--------
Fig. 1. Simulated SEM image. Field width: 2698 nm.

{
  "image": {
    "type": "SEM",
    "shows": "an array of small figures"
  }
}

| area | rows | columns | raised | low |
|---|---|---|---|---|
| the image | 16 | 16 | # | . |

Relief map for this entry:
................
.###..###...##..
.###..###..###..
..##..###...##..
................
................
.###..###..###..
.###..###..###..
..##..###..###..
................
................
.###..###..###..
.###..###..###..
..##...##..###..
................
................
--------

Work task:
All that belongs in the answer is the lines from the start of the entries above through the line containing "Relief map for", each given exactly.

Exercise output:
Fig. 1. Simulated SEM image. Field width: 2698 nm.

{
  "image": {
    "type": "SEM",
    "shows": "an array of small figures"
  }
}

| area | rows | columns | raised | low |
|---|---|---|---|---|
| the image | 16 | 16 | # | . |

Relief map for this entry:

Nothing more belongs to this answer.